**Supplied data:**
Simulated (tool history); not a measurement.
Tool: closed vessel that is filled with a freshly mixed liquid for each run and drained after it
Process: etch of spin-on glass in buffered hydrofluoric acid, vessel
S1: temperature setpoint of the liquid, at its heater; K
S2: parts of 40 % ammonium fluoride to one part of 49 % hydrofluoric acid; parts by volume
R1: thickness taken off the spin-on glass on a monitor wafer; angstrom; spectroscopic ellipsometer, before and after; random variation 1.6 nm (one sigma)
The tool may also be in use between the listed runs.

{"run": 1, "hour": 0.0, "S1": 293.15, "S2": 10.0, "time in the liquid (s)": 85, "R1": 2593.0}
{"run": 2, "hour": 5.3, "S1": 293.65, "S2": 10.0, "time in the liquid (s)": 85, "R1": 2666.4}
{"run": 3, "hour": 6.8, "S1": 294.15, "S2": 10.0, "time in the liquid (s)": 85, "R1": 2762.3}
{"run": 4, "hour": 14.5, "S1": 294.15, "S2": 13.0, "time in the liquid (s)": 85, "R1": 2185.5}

**Work item:** Each entry above must be retyped exactly.

**Task output:**
Simulated (tool history); not a measurement.
Tool: closed vessel that is filled with a freshly mixed liquid for each run and drained after it
Process: etch of spin-on glass in buffered hydrofluoric acid, vessel
S1: temperature setpoint of the liquid, at its heater; K
S2: parts of 40 % ammonium fluoride to one part of 49 % hydrofluoric acid; parts by volume
R1: thickness taken off the spin-on glass on a monitor wafer; angstrom; spectroscopic ellipsometer, before and after; random variation 1.6 nm (one sigma)
The tool may also be in use between the listed runs.

{"run": 1, "hour": 0.0, "S1": 293.15, "S2": 10.0, "time in the liquid (s)": 85, "R1": 2593.0}
{"run": 2, "hour": 5.3, "S1": 293.65, "S2": 10.0, "time in the liquid (s)": 85, "R1": 2666.4}
{"run": 3, "hour": 6.8, "S1": 294.15, "S2": 10.0, "time in the liquid (s)": 85, "R1": 2762.3}
{"run": 4, "hour": 14.5, "S1": 294.15, "S2": 13.0, "time in the liquid (s)": 85, "R1": 2185.5}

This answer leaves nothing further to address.